*** Opening of Entries shown ***

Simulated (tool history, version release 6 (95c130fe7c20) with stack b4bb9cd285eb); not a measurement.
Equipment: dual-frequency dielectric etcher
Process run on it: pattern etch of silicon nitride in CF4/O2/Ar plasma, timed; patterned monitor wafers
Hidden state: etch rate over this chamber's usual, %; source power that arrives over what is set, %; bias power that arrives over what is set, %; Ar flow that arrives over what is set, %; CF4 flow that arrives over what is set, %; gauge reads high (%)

*** Close of Entries shown ***

→ **Brief**
Reproduce the entire listing above exactly, leaving nothing out.

→ **Task response**
Simulated (tool history, version release 6 (95c130fe7c20) with stack b4bb9cd285eb); not a measurement.
Equipment: dual-frequency dielectric etcher
Process run on it: pattern etch of silicon nitride in CF4/O2/Ar plasma, timed; patterned monitor wafers
Hidden state: etch rate over this chamber's usual, %; source power that arrives over what is set, %; bias power that arrives over what is set, %; Ar flow that arrives over what is set, %; CF4 flow that arrives over what is set, %; gauge reads high (%)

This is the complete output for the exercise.